Copy out the first line of the listing and every line after it, exactly, until you have copied the line containing "Each square cell".

(Data to examine Opens)
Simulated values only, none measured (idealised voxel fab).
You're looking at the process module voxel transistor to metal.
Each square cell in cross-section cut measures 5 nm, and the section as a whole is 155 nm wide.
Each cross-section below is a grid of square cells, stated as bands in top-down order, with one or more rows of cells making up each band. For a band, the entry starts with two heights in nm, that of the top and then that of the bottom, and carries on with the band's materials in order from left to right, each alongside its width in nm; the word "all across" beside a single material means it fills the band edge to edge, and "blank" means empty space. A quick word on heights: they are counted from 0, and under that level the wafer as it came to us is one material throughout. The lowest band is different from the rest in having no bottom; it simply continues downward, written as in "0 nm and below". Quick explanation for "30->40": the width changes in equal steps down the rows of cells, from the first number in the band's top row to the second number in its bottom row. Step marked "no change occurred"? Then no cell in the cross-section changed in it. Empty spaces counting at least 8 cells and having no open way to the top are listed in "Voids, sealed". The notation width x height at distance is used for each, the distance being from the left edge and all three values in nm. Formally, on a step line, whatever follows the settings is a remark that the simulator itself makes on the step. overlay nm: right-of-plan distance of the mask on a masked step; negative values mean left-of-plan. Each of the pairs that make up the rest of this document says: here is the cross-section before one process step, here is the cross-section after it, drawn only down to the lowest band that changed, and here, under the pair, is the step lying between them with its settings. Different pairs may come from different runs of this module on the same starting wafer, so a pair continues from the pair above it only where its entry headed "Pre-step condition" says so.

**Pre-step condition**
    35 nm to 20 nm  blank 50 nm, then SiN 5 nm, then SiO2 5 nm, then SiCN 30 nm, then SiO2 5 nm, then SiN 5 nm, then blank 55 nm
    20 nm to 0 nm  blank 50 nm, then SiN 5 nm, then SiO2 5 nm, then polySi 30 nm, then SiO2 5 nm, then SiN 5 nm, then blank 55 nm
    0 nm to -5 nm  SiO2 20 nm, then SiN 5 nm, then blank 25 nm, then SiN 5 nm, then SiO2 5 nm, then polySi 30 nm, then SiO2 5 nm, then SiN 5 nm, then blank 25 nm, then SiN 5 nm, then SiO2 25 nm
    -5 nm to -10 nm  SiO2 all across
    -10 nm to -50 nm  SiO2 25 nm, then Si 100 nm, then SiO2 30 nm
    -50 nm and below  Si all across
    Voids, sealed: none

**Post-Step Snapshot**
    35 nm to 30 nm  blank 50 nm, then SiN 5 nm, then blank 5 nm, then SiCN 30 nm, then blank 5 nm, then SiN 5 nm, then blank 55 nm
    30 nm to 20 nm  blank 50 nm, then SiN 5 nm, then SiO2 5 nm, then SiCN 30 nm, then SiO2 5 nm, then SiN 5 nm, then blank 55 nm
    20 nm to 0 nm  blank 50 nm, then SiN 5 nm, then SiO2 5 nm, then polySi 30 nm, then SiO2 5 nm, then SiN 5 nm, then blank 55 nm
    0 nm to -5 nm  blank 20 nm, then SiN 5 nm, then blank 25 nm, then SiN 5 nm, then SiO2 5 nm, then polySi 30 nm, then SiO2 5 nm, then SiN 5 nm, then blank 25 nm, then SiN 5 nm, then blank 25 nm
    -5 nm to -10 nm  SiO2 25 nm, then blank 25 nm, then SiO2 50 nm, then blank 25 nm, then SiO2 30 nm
(Data to examine Closes)

__Reply__.
Simulated values only, none measured (idealised voxel fab).
You're looking at the process module voxel transistor to metal.
Each square cell in cross-section cut measures 5 nm, and the section as a whole is 155 nm wide.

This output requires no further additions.